The lines from the start of the records through the one containing "lowk=65; TiN=20; lowk=20" are to be restated word for word; please include both ends.

#### Entries provided

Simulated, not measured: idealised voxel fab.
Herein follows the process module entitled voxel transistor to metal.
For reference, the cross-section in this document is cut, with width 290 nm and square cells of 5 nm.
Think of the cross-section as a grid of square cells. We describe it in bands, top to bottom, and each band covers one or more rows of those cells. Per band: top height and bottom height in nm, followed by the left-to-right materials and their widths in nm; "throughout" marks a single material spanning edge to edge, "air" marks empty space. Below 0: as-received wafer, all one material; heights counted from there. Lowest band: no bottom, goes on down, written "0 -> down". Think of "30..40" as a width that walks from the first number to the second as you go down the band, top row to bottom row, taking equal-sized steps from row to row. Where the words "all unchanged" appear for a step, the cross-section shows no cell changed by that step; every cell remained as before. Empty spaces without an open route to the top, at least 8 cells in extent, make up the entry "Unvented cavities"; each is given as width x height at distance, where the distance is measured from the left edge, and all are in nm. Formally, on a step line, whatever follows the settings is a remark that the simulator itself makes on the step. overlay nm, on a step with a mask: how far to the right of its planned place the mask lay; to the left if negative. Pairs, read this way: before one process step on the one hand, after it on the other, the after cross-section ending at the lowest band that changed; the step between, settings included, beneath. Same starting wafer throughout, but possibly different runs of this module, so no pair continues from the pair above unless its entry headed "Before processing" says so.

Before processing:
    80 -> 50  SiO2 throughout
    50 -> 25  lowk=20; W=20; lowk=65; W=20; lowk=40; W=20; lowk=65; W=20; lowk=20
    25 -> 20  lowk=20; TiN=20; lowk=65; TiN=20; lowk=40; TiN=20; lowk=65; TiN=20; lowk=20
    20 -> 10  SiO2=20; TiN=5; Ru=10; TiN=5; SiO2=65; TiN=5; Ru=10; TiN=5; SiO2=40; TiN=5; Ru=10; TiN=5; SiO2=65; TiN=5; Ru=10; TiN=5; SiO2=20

########

## Exercise response
Simulated, not measured: idealised voxel fab.
Herein follows the process module entitled voxel transistor to metal.
For reference, the cross-section in this document is cut, with width 290 nm and square cells of 5 nm.
Think of the cross-section as a grid of square cells. We describe it in bands, top to bottom, and each band covers one or more rows of those cells. Per band: top height and bottom height in nm, followed by the left-to-right materials and their widths in nm; "throughout" marks a single material spanning edge to edge, "air" marks empty space. Below 0: as-received wafer, all one material; heights counted from there. Lowest band: no bottom, goes on down, written "0 -> down". Think of "30..40" as a width that walks from the first number to the second as you go down the band, top row to bottom row, taking equal-sized steps from row to row. Where the words "all unchanged" appear for a step, the cross-section shows no cell changed by that step; every cell remained as before. Empty spaces without an open route to the top, at least 8 cells in extent, make up the entry "Unvented cavities"; each is given as width x height at distance, where the distance is measured from the left edge, and all are in nm. Formally, on a step line, whatever follows the settings is a remark that the simulator itself makes on the step. overlay nm, on a step with a mask: how far to the right of its planned place the mask lay; to the left if negative. Pairs, read this way: before one process step on the one hand, after it on the other, the after cross-section ending at the lowest band that changed; the step between, settings included, beneath. Same starting wafer throughout, but possibly different runs of this module, so no pair continues from the pair above unless its entry headed "Before processing" says so.

Before processing:
    80 -> 50  SiO2 throughout
    50 -> 25  lowk=20; W=20; lowk=65; W=20; lowk=40; W=20; lowk=65; W=20; lowk=20
    25 -> 20  lowk=20; TiN=20; lowk=65; TiN=20; lowk=40; TiN=20; lowk=65; TiN=20; lowk=20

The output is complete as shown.